Dataset excerpts:
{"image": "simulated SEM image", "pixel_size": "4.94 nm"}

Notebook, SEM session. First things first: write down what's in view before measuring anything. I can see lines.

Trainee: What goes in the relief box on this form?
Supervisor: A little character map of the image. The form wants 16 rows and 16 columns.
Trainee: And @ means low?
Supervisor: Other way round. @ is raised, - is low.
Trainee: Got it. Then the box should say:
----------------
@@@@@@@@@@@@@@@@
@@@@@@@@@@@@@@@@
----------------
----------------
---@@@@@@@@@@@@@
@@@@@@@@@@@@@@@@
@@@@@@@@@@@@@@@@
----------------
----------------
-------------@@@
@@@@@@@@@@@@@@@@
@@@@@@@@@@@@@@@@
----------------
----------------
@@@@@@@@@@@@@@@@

Assigned task: Would you please transcribe the lines above exactly, starting with the first line of the material and ending with the line that has "Trainee: What goes"?

Your response:
{"image": "simulated SEM image", "pixel_size": "4.94 nm"}

Notebook, SEM session. First things first: write down what's in view before measuring anything. I can see lines.

Trainee: What goes in the relief box on this form?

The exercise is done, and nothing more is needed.